[EXTRACTED DATA Boundary: Start]

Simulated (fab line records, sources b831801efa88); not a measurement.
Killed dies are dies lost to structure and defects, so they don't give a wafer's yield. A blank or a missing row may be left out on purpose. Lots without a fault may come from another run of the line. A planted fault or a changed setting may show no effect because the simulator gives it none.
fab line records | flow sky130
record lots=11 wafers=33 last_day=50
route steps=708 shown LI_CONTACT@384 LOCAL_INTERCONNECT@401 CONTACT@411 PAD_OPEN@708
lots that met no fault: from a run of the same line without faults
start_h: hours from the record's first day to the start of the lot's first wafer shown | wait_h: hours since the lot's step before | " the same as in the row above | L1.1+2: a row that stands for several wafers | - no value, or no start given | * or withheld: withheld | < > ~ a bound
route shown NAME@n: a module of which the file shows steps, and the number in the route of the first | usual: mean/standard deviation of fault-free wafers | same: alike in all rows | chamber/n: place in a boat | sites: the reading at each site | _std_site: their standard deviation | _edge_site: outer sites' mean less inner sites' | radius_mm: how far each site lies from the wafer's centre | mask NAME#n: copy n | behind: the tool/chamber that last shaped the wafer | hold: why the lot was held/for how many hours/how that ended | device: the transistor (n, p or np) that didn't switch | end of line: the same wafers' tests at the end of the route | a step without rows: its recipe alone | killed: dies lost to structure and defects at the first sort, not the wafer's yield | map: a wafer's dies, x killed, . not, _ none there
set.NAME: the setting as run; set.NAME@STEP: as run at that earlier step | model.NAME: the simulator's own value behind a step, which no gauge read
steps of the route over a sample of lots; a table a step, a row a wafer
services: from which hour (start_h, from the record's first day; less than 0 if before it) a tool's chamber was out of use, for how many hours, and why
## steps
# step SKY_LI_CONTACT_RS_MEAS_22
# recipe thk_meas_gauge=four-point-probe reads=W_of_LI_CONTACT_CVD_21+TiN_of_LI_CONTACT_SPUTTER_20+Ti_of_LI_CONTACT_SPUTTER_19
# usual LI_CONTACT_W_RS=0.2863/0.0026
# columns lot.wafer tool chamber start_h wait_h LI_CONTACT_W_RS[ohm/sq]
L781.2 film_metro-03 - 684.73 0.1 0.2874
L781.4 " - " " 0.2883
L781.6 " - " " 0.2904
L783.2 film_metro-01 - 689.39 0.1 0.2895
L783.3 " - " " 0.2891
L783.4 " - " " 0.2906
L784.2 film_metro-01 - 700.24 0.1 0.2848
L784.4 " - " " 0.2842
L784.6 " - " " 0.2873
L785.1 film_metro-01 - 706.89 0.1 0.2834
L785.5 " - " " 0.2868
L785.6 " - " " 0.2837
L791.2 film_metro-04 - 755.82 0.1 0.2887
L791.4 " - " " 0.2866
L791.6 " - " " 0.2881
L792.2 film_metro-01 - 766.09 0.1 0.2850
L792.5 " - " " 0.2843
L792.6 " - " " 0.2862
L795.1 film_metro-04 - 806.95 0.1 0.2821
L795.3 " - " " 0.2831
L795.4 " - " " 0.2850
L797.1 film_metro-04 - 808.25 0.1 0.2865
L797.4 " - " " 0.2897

[EXTRACTED DATA Boundary: End]

- **WORK ORDER**
Write out exactly the lines above from the line with "record lots=11 wafers=33 last_day=50" through the line with "start_h: hours from", both of them included, and leave out all other lines.

- **WORKED SOLUTION**
record lots=11 wafers=33 last_day=50
route steps=708 shown LI_CONTACT@384 LOCAL_INTERCONNECT@401 CONTACT@411 PAD_OPEN@708
lots that met no fault: from a run of the same line without faults
start_h: hours from the record's first day to the start of the lot's first wafer shown | wait_h: hours since the lot's step before | " the same as in the row above | L1.1+2: a row that stands for several wafers | - no value, or no start given | * or withheld: withheld | < > ~ a bound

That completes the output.